## Assigned task
The records follow. Copy each one exactly.

....

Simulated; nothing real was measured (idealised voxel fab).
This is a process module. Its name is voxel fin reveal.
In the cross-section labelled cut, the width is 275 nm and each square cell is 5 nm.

....

## Response box
Simulated; nothing real was measured (idealised voxel fab).
This is a process module. Its name is voxel fin reveal.
In the cross-section labelled cut, the width is 275 nm and each square cell is 5 nm.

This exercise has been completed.